━━━━━━━━
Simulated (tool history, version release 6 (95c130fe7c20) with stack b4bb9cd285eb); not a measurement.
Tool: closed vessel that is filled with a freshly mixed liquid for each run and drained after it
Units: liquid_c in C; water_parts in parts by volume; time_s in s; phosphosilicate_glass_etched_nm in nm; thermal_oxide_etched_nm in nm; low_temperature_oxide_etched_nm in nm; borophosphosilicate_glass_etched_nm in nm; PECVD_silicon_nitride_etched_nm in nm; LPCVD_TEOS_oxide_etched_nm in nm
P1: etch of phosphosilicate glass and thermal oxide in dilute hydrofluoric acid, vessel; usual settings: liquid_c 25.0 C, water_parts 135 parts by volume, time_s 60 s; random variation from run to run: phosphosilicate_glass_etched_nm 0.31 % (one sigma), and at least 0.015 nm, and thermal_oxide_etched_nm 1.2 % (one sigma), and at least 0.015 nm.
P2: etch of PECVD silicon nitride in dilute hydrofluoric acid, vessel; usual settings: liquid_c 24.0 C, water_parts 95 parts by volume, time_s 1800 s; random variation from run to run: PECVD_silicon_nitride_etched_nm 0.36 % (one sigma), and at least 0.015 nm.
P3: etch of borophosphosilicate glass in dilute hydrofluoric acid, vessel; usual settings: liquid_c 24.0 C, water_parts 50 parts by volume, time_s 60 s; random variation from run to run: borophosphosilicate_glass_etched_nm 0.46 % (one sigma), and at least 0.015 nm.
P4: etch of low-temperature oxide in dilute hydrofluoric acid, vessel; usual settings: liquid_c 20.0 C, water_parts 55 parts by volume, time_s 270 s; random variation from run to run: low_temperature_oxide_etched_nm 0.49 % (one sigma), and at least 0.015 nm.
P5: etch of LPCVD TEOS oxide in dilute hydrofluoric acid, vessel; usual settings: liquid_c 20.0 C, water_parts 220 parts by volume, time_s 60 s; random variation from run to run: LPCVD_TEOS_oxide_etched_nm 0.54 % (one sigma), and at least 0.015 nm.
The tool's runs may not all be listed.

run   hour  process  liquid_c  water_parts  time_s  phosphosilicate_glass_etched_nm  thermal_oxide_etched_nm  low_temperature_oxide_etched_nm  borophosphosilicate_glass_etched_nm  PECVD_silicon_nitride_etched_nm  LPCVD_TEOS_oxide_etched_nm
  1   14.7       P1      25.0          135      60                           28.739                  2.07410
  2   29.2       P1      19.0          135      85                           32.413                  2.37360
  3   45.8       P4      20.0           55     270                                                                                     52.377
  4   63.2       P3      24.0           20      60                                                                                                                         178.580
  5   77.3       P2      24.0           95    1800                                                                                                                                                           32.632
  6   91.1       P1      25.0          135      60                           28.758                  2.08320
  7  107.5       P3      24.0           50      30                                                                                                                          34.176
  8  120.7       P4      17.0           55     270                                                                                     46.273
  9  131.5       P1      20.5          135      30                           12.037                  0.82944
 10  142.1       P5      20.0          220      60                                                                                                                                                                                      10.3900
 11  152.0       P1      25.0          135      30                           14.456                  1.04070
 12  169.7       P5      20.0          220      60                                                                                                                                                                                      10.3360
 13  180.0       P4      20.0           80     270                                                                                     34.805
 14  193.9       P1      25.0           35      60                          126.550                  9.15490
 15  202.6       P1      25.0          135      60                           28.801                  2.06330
━━━━━━━━

» ASSIGNED TASK:
Restate, word for word and with nothing added, the lines from the first line of the listing through the one where "P3: etch of" stands.

» EXERCISE OUTPUT:
Simulated (tool history, version release 6 (95c130fe7c20) with stack b4bb9cd285eb); not a measurement.
Tool: closed vessel that is filled with a freshly mixed liquid for each run and drained after it
Units: liquid_c in C; water_parts in parts by volume; time_s in s; phosphosilicate_glass_etched_nm in nm; thermal_oxide_etched_nm in nm; low_temperature_oxide_etched_nm in nm; borophosphosilicate_glass_etched_nm in nm; PECVD_silicon_nitride_etched_nm in nm; LPCVD_TEOS_oxide_etched_nm in nm
P1: etch of phosphosilicate glass and thermal oxide in dilute hydrofluoric acid, vessel; usual settings: liquid_c 25.0 C, water_parts 135 parts by volume, time_s 60 s; random variation from run to run: phosphosilicate_glass_etched_nm 0.31 % (one sigma), and at least 0.015 nm, and thermal_oxide_etched_nm 1.2 % (one sigma), and at least 0.015 nm.
P2: etch of PECVD silicon nitride in dilute hydrofluoric acid, vessel; usual settings: liquid_c 24.0 C, water_parts 95 parts by volume, time_s 1800 s; random variation from run to run: PECVD_silicon_nitride_etched_nm 0.36 % (one sigma), and at least 0.015 nm.
P3: etch of borophosphosilicate glass in dilute hydrofluoric acid, vessel; usual settings: liquid_c 24.0 C, water_parts 50 parts by volume, time_s 60 s; random variation from run to run: borophosphosilicate_glass_etched_nm 0.46 % (one sigma), and at least 0.015 nm.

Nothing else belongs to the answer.